DATASET RECORDS ::
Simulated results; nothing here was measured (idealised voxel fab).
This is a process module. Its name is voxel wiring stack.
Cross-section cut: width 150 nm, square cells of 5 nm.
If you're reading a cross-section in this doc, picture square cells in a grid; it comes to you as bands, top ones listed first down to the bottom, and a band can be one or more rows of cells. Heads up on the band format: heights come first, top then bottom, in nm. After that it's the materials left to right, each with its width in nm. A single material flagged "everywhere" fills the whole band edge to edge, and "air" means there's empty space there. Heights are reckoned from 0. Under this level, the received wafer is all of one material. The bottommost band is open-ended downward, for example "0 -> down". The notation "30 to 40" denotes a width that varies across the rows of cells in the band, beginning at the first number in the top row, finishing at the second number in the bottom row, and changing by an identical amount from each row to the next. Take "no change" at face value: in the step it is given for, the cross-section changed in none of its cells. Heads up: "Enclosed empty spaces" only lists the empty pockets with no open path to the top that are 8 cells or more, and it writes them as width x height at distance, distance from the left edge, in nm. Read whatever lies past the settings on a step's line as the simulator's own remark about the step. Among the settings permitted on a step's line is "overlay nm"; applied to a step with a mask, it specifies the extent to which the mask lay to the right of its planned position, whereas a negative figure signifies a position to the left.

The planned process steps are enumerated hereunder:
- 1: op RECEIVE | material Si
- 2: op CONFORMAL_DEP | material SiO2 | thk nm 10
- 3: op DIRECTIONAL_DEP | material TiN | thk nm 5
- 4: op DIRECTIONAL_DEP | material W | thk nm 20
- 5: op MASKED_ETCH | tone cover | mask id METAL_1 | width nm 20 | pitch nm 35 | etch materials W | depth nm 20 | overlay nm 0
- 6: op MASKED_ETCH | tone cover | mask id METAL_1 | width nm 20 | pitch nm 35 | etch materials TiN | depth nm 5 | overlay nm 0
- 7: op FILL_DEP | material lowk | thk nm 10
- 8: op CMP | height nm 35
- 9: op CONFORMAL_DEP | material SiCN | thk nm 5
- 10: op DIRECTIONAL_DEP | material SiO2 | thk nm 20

WORK REQUEST ::
Beginning with the line holding "The planned process" and ending with the line holding "- 8: op CMP | height nm 35", write out the stretch of material above exactly; add no further lines.

ANSWER BOX ::
The planned process steps are enumerated hereunder:
- 1: op RECEIVE | material Si
- 2: op CONFORMAL_DEP | material SiO2 | thk nm 10
- 3: op DIRECTIONAL_DEP | material TiN | thk nm 5
- 4: op DIRECTIONAL_DEP | material W | thk nm 20
- 5: op MASKED_ETCH | tone cover | mask id METAL_1 | width nm 20 | pitch nm 35 | etch materials W | depth nm 20 | overlay nm 0
- 6: op MASKED_ETCH | tone cover | mask id METAL_1 | width nm 20 | pitch nm 35 | etch materials TiN | depth nm 5 | overlay nm 0
- 7: op FILL_DEP | material lowk | thk nm 10
- 8: op CMP | height nm 35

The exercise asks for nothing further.